● **Assignment**
A word-for-word restatement of the listing is the only acceptable answer.

-- Records supplied follows --
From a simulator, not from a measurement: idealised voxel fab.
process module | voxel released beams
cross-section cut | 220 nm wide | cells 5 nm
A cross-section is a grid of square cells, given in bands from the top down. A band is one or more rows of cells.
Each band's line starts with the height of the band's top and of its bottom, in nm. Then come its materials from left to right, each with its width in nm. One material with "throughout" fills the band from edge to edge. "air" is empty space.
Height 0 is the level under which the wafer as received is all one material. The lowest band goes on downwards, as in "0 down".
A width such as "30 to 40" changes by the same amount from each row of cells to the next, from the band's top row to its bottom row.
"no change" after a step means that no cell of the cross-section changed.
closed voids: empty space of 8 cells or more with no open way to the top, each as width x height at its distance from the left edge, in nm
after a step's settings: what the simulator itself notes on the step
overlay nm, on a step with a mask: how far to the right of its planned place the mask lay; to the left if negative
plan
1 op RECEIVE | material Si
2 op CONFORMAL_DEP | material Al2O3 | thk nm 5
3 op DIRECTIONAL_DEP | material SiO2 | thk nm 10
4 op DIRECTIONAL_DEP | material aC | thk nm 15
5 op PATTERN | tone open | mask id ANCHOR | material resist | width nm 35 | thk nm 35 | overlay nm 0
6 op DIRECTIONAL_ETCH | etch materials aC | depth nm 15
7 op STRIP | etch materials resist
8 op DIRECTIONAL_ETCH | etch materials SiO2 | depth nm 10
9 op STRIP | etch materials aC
-- Records supplied concluded --

● **Written answer**
From a simulator, not from a measurement: idealised voxel fab.
process module | voxel released beams
cross-section cut | 220 nm wide | cells 5 nm
A cross-section is a grid of square cells, given in bands from the top down. A band is one or more rows of cells.
Each band's line starts with the height of the band's top and of its bottom, in nm. Then come its materials from left to right, each with its width in nm. One material with "throughout" fills the band from edge to edge. "air" is empty space.
Height 0 is the level under which the wafer as received is all one material. The lowest band goes on downwards, as in "0 down".
A width such as "30 to 40" changes by the same amount from each row of cells to the next, from the band's top row to its bottom row.
"no change" after a step means that no cell of the cross-section changed.
closed voids: empty space of 8 cells or more with no open way to the top, each as width x height at its distance from the left edge, in nm
after a step's settings: what the simulator itself notes on the step
overlay nm, on a step with a mask: how far to the right of its planned place the mask lay; to the left if negative
plan
1 op RECEIVE | material Si
2 op CONFORMAL_DEP | material Al2O3 | thk nm 5
3 op DIRECTIONAL_DEP | material SiO2 | thk nm 10
4 op DIRECTIONAL_DEP | material aC | thk nm 15
5 op PATTERN | tone open | mask id ANCHOR | material resist | width nm 35 | thk nm 35 | overlay nm 0
6 op DIRECTIONAL_ETCH | etch materials aC | depth nm 15
7 op STRIP | etch materials resist
8 op DIRECTIONAL_ETCH | etch materials SiO2 | depth nm 10
9 op STRIP | etch materials aC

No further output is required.